Entries provided →

== Segment start ==

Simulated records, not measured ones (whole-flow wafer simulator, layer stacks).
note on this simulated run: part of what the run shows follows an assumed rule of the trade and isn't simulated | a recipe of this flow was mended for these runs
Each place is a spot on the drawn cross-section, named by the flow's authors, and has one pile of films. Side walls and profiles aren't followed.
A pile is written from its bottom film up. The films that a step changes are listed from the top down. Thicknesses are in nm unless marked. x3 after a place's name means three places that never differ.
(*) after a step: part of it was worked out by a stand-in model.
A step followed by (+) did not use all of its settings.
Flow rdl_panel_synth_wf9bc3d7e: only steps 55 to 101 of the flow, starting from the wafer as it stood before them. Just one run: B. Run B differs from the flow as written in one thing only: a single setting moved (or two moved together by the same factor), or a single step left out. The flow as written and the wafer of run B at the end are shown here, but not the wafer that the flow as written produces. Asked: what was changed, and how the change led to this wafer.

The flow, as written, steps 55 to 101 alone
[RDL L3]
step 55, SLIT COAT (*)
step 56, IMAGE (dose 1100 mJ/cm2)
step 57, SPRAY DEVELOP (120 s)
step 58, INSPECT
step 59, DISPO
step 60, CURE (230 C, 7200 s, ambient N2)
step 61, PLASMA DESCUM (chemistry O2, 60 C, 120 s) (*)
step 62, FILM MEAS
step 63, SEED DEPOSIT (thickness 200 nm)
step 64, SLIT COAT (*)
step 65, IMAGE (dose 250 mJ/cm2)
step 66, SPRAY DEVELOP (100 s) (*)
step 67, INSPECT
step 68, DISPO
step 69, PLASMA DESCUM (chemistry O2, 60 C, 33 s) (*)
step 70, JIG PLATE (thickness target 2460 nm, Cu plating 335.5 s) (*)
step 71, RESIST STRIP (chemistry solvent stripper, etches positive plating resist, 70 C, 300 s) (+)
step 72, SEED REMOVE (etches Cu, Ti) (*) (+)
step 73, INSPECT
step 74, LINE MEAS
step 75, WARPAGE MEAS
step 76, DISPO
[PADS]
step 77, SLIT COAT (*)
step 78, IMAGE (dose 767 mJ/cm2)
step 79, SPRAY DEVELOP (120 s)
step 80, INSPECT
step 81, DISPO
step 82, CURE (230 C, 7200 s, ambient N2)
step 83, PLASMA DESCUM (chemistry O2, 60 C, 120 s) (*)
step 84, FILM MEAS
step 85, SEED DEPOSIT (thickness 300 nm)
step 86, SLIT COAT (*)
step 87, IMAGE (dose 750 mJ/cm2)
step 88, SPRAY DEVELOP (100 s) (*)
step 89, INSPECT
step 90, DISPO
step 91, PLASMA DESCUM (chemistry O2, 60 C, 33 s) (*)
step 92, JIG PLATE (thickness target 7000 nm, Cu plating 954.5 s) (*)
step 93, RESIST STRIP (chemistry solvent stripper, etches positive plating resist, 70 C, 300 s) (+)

== Segment end ==

Work item → In restating the data, begin at its first line, reproduce each line word for word, and conclude with the line that contains "A step followed".

Reply →
Simulated records, not measured ones (whole-flow wafer simulator, layer stacks).
note on this simulated run: part of what the run shows follows an assumed rule of the trade and isn't simulated | a recipe of this flow was mended for these runs
Each place is a spot on the drawn cross-section, named by the flow's authors, and has one pile of films. Side walls and profiles aren't followed.
A pile is written from its bottom film up. The films that a step changes are listed from the top down. Thicknesses are in nm unless marked. x3 after a place's name means three places that never differ.
(*) after a step: part of it was worked out by a stand-in model.
A step followed by (+) did not use all of its settings.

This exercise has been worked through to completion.